....

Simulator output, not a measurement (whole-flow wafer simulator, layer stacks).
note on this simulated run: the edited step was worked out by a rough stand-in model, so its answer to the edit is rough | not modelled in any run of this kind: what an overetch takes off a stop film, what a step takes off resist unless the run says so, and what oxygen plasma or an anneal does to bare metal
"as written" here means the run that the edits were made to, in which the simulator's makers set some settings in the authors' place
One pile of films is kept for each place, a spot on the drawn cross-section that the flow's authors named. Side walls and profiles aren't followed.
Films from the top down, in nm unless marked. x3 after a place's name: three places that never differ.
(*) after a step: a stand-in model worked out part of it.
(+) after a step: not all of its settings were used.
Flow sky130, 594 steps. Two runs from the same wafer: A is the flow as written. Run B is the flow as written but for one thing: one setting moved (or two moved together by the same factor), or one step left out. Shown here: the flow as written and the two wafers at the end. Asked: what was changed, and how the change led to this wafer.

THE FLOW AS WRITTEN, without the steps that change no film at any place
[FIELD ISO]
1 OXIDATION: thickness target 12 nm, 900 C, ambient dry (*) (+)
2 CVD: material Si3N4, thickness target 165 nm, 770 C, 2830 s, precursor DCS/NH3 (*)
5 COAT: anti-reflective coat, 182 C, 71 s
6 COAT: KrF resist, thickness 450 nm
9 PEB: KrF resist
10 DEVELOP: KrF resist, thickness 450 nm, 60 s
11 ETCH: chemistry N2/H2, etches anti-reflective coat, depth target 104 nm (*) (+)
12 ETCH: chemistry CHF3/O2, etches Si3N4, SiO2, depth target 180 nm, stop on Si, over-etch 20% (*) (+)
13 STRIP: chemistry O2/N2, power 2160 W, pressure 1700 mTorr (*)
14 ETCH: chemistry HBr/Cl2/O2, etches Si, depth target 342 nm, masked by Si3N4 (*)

....

> _ASSIGNED TASK_: Taking no liberties, give the material above again in full.

> _REPLY_:
Simulator output, not a measurement (whole-flow wafer simulator, layer stacks).
note on this simulated run: the edited step was worked out by a rough stand-in model, so its answer to the edit is rough | not modelled in any run of this kind: what an overetch takes off a stop film, what a step takes off resist unless the run says so, and what oxygen plasma or an anneal does to bare metal
"as written" here means the run that the edits were made to, in which the simulator's makers set some settings in the authors' place
One pile of films is kept for each place, a spot on the drawn cross-section that the flow's authors named. Side walls and profiles aren't followed.
Films from the top down, in nm unless marked. x3 after a place's name: three places that never differ.
(*) after a step: a stand-in model worked out part of it.
(+) after a step: not all of its settings were used.
Flow sky130, 594 steps. Two runs from the same wafer: A is the flow as written. Run B is the flow as written but for one thing: one setting moved (or two moved together by the same factor), or one step left out. Shown here: the flow as written and the two wafers at the end. Asked: what was changed, and how the change led to this wafer.

THE FLOW AS WRITTEN, without the steps that change no film at any place
[FIELD ISO]
1 OXIDATION: thickness target 12 nm, 900 C, ambient dry (*) (+)
2 CVD: material Si3N4, thickness target 165 nm, 770 C, 2830 s, precursor DCS/NH3 (*)
5 COAT: anti-reflective coat, 182 C, 71 s
6 COAT: KrF resist, thickness 450 nm
9 PEB: KrF resist
10 DEVELOP: KrF resist, thickness 450 nm, 60 s
11 ETCH: chemistry N2/H2, etches anti-reflective coat, depth target 104 nm (*) (+)
12 ETCH: chemistry CHF3/O2, etches Si3N4, SiO2, depth target 180 nm, stop on Si, over-etch 20% (*) (+)
13 STRIP: chemistry O2/N2, power 2160 W, pressure 1700 mTorr (*)
14 ETCH: chemistry HBr/Cl2/O2, etches Si, depth target 342 nm, masked by Si3N4 (*)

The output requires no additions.